Data:
_____
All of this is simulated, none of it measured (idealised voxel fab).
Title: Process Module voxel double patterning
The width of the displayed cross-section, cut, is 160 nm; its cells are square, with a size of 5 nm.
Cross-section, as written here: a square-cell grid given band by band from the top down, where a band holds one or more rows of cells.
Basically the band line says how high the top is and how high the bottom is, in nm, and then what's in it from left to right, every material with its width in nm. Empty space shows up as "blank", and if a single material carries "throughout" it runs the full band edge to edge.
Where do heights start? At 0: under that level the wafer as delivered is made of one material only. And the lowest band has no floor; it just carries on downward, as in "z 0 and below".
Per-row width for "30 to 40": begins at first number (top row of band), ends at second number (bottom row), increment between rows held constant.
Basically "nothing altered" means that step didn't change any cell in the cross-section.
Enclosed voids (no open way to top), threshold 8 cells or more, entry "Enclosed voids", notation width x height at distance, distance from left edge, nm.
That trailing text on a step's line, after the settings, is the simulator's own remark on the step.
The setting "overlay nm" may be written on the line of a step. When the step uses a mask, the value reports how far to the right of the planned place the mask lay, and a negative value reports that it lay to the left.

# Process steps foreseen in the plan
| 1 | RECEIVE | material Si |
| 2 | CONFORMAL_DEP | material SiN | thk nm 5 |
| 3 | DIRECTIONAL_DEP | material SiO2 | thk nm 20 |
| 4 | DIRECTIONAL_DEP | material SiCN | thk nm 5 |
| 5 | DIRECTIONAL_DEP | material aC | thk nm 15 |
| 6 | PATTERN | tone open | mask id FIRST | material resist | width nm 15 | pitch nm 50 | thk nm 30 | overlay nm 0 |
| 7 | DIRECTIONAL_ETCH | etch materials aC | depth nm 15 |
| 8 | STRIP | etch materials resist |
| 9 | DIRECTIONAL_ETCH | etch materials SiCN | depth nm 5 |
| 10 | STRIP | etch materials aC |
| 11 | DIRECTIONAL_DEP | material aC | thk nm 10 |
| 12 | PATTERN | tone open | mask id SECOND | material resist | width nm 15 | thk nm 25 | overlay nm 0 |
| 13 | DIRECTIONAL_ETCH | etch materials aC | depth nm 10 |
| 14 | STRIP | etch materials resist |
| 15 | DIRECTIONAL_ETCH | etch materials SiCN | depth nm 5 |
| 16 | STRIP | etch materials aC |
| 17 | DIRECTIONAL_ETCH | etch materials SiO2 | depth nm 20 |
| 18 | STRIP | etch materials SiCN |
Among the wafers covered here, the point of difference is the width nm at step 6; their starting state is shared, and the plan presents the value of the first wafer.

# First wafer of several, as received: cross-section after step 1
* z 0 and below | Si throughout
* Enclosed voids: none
_____

Required action: Everything from the first line of the records above through the line containing "material Si |" should be restated word for word; leave out all other lines.

Exercise solution:
All of this is simulated, none of it measured (idealised voxel fab).
Title: Process Module voxel double patterning
The width of the displayed cross-section, cut, is 160 nm; its cells are square, with a size of 5 nm.
Cross-section, as written here: a square-cell grid given band by band from the top down, where a band holds one or more rows of cells.
Basically the band line says how high the top is and how high the bottom is, in nm, and then what's in it from left to right, every material with its width in nm. Empty space shows up as "blank", and if a single material carries "throughout" it runs the full band edge to edge.
Where do heights start? At 0: under that level the wafer as delivered is made of one material only. And the lowest band has no floor; it just carries on downward, as in "z 0 and below".
Per-row width for "30 to 40": begins at first number (top row of band), ends at second number (bottom row), increment between rows held constant.
Basically "nothing altered" means that step didn't change any cell in the cross-section.
Enclosed voids (no open way to top), threshold 8 cells or more, entry "Enclosed voids", notation width x height at distance, distance from left edge, nm.
That trailing text on a step's line, after the settings, is the simulator's own remark on the step.
The setting "overlay nm" may be written on the line of a step. When the step uses a mask, the value reports how far to the right of the planned place the mask lay, and a negative value reports that it lay to the left.

# Process steps foreseen in the plan
| 1 | RECEIVE | material Si |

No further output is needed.